[WORK ORDER]: When you print the material, keep every line identical to the original.

*** EXTRACTED ENTRIES ***
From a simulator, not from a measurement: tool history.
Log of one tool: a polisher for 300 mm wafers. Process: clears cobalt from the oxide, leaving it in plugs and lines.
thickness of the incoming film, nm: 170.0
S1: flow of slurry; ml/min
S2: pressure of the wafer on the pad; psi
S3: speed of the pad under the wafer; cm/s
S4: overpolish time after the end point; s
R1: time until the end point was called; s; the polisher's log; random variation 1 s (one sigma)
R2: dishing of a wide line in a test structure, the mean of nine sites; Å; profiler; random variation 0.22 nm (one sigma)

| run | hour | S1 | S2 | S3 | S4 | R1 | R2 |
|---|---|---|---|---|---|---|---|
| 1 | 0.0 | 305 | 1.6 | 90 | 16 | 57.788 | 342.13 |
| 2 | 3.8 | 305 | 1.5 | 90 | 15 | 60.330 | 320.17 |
*** End of EXTRACTED ENTRIES ***

[TASK RESPONSE]:
From a simulator, not from a measurement: tool history.
Log of one tool: a polisher for 300 mm wafers. Process: clears cobalt from the oxide, leaving it in plugs and lines.
thickness of the incoming film, nm: 170.0
S1: flow of slurry; ml/min
S2: pressure of the wafer on the pad; psi
S3: speed of the pad under the wafer; cm/s
S4: overpolish time after the end point; s
R1: time until the end point was called; s; the polisher's log; random variation 1 s (one sigma)
R2: dishing of a wide line in a test structure, the mean of nine sites; Å; profiler; random variation 0.22 nm (one sigma)

| run | hour | S1 | S2 | S3 | S4 | R1 | R2 |
|---|---|---|---|---|---|---|---|
| 1 | 0.0 | 305 | 1.6 | 90 | 16 | 57.788 | 342.13 |
| 2 | 3.8 | 305 | 1.5 | 90 | 15 | 60.330 | 320.17 |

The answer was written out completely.